<<<<

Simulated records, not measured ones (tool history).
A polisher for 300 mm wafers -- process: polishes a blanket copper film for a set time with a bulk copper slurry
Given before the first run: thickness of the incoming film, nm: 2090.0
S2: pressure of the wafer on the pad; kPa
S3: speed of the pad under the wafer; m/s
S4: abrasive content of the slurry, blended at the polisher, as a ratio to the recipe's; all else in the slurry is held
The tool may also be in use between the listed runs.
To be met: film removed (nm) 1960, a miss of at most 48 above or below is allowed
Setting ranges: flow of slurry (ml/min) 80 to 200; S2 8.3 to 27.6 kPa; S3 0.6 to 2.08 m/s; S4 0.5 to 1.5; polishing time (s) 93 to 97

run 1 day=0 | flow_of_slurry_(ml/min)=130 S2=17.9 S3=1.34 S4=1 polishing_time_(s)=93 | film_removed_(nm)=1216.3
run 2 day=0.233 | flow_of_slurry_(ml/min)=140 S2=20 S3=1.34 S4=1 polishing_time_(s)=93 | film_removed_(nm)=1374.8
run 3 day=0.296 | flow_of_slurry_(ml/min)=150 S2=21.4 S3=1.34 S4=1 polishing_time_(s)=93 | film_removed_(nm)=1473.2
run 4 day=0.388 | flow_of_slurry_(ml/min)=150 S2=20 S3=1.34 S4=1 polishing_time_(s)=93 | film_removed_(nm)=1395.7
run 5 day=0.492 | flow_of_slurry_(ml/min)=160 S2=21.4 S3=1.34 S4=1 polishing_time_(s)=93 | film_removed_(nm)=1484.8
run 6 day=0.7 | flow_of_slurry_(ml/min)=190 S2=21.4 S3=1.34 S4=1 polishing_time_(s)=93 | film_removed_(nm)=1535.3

>>>>

### ASSIGNMENT:
For the lines above, output exactly those from the line containing "S4: abrasive content" through the line containing "run 5 day=0.492", and skip the others.

### EXERCISE RESPONSE:
S4: abrasive content of the slurry, blended at the polisher, as a ratio to the recipe's; all else in the slurry is held
The tool may also be in use between the listed runs.
To be met: film removed (nm) 1960, a miss of at most 48 above or below is allowed
Setting ranges: flow of slurry (ml/min) 80 to 200; S2 8.3 to 27.6 kPa; S3 0.6 to 2.08 m/s; S4 0.5 to 1.5; polishing time (s) 93 to 97

run 1 day=0 | flow_of_slurry_(ml/min)=130 S2=17.9 S3=1.34 S4=1 polishing_time_(s)=93 | film_removed_(nm)=1216.3
run 2 day=0.233 | flow_of_slurry_(ml/min)=140 S2=20 S3=1.34 S4=1 polishing_time_(s)=93 | film_removed_(nm)=1374.8
run 3 day=0.296 | flow_of_slurry_(ml/min)=150 S2=21.4 S3=1.34 S4=1 polishing_time_(s)=93 | film_removed_(nm)=1473.2
run 4 day=0.388 | flow_of_slurry_(ml/min)=150 S2=20 S3=1.34 S4=1 polishing_time_(s)=93 | film_removed_(nm)=1395.7
run 5 day=0.492 | flow_of_slurry_(ml/min)=160 S2=21.4 S3=1.34 S4=1 polishing_time_(s)=93 | film_removed_(nm)=1484.8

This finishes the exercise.